__ACTION ITEM__:
Treat the line containing "film before the" as the last one, and return every line exactly from the first line of the material below up to it.

---------- INFORMATION GIVEN ----------

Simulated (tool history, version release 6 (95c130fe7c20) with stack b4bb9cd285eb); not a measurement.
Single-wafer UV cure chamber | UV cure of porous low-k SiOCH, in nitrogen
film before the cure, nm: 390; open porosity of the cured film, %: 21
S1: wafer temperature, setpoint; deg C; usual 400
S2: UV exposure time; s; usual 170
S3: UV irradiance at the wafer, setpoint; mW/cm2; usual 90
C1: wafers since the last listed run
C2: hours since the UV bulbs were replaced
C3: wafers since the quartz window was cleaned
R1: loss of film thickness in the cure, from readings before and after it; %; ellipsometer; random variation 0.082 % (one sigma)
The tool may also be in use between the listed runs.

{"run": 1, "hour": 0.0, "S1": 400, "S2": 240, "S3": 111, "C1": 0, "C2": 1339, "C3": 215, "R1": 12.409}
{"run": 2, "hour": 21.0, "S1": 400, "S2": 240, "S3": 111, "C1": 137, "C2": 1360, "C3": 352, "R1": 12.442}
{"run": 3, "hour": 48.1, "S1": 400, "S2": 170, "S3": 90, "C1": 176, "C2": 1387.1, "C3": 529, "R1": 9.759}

----------

__ANSWER SECTION__:
Simulated (tool history, version release 6 (95c130fe7c20) with stack b4bb9cd285eb); not a measurement.
Single-wafer UV cure chamber | UV cure of porous low-k SiOCH, in nitrogen
film before the cure, nm: 390; open porosity of the cured film, %: 21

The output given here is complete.